◆ **Exercise**
Your answer should be an exact copy of the data.

------ Supplied material

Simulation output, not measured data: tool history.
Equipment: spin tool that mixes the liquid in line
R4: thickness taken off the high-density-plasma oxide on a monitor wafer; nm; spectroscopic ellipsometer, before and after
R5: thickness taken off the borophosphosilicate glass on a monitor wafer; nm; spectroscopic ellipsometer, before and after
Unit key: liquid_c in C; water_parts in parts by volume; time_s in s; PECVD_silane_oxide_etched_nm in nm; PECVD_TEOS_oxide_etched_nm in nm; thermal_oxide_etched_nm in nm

------------

◆ **Expected answer**
Simulation output, not measured data: tool history.
Equipment: spin tool that mixes the liquid in line
R4: thickness taken off the high-density-plasma oxide on a monitor wafer; nm; spectroscopic ellipsometer, before and after
R5: thickness taken off the borophosphosilicate glass on a monitor wafer; nm; spectroscopic ellipsometer, before and after
Unit key: liquid_c in C; water_parts in parts by volume; time_s in s; PECVD_silane_oxide_etched_nm in nm; PECVD_TEOS_oxide_etched_nm in nm; thermal_oxide_etched_nm in nm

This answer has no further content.